==============================

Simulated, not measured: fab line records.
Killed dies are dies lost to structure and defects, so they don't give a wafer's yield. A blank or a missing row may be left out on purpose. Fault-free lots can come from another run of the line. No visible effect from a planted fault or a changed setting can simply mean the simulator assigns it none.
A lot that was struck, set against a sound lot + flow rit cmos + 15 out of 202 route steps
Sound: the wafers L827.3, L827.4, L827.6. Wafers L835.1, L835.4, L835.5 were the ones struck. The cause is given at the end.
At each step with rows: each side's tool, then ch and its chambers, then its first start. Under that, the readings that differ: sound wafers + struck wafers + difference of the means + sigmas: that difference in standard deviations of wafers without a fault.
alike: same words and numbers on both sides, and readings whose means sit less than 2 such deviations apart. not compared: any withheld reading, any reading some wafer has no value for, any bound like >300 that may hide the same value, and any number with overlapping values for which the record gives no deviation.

==============================

_ASSIGNMENT_
Repeat back all of the material, character for character.

_EXERCISE SOLUTION_
Simulated, not measured: fab line records.
Killed dies are dies lost to structure and defects, so they don't give a wafer's yield. A blank or a missing row may be left out on purpose. Fault-free lots can come from another run of the line. No visible effect from a planted fault or a changed setting can simply mean the simulator assigns it none.
A lot that was struck, set against a sound lot + flow rit cmos + 15 out of 202 route steps
Sound: the wafers L827.3, L827.4, L827.6. Wafers L835.1, L835.4, L835.5 were the ones struck. The cause is given at the end.
At each step with rows: each side's tool, then ch and its chambers, then its first start. Under that, the readings that differ: sound wafers + struck wafers + difference of the means + sigmas: that difference in standard deviations of wafers without a fault.
alike: same words and numbers on both sides, and readings whose means sit less than 2 such deviations apart. not compared: any withheld reading, any reading some wafer has no value for, any bound like >300 that may hide the same value, and any number with overlapping values for which the record gives no deviation.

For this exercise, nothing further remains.